• _Assignment_
Exact reproduction required: the lines below from the line with "wafer | flag" to the line with "L713 | day 5", both ends included, and no others.

• _Data to examine_
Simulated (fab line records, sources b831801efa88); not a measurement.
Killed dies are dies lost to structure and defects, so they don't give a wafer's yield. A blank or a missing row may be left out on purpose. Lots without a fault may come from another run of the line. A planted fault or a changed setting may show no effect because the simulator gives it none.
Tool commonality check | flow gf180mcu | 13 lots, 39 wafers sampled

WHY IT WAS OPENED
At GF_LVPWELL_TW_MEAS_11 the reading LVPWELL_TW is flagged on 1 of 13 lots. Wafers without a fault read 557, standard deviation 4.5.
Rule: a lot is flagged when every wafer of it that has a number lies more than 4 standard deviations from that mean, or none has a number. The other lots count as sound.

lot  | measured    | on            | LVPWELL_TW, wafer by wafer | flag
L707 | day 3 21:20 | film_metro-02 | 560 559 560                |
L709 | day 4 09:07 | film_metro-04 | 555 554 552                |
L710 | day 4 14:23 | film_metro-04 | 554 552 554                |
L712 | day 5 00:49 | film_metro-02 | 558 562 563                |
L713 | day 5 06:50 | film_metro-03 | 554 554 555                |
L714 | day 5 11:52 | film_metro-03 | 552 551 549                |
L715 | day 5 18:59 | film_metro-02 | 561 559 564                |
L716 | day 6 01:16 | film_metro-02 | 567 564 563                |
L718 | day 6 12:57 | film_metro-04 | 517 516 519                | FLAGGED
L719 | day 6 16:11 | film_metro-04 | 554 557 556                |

• _Problem solution_
lot  | measured    | on            | LVPWELL_TW, wafer by wafer | flag
L707 | day 3 21:20 | film_metro-02 | 560 559 560                |
L709 | day 4 09:07 | film_metro-04 | 555 554 552                |
L710 | day 4 14:23 | film_metro-04 | 554 552 554                |
L712 | day 5 00:49 | film_metro-02 | 558 562 563                |
L713 | day 5 06:50 | film_metro-03 | 554 554 555                |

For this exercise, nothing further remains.